===============

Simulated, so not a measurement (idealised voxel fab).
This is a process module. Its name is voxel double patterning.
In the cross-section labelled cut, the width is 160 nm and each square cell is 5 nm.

===============

Through the line that holds "This is a process", repeat the material above exactly, starting at its first line.

* **Task result**
Simulated, so not a measurement (idealised voxel fab).
This is a process module. Its name is voxel double patterning.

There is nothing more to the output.